:: Work request ::
Print the complete listing so that it matches the original exactly.

*** Data for analysis Section Begins ***

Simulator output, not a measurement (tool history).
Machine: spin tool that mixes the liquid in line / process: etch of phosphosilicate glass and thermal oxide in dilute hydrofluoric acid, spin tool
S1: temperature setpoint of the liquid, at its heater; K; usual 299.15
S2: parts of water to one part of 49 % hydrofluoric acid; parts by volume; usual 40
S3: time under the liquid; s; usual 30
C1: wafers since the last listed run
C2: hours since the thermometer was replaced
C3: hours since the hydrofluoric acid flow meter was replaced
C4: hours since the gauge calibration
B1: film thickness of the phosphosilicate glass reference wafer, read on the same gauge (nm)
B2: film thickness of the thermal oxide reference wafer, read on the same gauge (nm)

*** Data for analysis Section Ends ***

:: Written answer ::
Simulator output, not a measurement (tool history).
Machine: spin tool that mixes the liquid in line / process: etch of phosphosilicate glass and thermal oxide in dilute hydrofluoric acid, spin tool
S1: temperature setpoint of the liquid, at its heater; K; usual 299.15
S2: parts of water to one part of 49 % hydrofluoric acid; parts by volume; usual 40
S3: time under the liquid; s; usual 30
C1: wafers since the last listed run
C2: hours since the thermometer was replaced
C3: hours since the hydrofluoric acid flow meter was replaced
C4: hours since the gauge calibration
B1: film thickness of the phosphosilicate glass reference wafer, read on the same gauge (nm)
B2: film thickness of the thermal oxide reference wafer, read on the same gauge (nm)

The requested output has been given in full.